:: Data for analysis ::
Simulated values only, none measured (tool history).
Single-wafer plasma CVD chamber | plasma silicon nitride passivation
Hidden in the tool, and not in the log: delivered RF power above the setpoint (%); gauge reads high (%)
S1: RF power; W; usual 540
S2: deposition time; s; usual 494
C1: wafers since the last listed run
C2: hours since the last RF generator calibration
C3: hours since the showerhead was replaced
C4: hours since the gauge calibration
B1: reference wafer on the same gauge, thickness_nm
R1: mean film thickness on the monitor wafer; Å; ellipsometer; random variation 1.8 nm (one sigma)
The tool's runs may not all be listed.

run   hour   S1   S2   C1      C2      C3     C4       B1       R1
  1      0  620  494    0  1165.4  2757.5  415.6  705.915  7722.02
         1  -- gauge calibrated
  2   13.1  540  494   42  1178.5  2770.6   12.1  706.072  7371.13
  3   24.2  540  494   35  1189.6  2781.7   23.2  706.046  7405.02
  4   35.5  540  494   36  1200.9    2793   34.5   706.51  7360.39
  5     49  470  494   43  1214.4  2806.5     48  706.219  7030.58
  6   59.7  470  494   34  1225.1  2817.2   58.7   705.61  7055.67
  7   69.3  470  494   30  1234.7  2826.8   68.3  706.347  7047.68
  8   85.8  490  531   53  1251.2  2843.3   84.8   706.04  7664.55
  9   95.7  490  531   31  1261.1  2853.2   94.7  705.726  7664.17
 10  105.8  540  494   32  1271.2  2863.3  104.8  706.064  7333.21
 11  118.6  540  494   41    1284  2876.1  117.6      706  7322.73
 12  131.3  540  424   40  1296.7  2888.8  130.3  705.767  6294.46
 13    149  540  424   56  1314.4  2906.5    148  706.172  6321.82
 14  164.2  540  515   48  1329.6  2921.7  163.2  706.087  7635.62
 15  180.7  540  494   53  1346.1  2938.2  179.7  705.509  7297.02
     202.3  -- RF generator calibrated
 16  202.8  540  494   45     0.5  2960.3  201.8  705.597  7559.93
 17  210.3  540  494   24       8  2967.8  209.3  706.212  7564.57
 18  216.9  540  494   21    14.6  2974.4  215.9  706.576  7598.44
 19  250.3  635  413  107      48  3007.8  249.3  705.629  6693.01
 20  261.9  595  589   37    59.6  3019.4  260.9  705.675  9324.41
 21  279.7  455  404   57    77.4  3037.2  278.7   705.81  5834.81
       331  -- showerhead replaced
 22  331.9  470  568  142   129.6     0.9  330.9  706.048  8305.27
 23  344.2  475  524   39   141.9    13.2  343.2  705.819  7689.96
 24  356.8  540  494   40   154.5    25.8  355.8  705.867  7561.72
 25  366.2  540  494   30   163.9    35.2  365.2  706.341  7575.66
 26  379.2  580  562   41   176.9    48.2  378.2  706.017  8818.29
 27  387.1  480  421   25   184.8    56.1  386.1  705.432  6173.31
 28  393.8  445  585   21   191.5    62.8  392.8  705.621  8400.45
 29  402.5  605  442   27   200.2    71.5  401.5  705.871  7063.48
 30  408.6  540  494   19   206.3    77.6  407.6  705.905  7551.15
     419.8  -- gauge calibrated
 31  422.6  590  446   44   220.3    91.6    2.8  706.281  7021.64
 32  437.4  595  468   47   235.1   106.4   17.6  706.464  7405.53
:::

Activity
Exactly as written, please reproduce the lines from the first line of the data to the line containing "C2: hours since", inclusive, and nothing else.

Your solution
Simulated values only, none measured (tool history).
Single-wafer plasma CVD chamber | plasma silicon nitride passivation
Hidden in the tool, and not in the log: delivered RF power above the setpoint (%); gauge reads high (%)
S1: RF power; W; usual 540
S2: deposition time; s; usual 494
C1: wafers since the last listed run
C2: hours since the last RF generator calibration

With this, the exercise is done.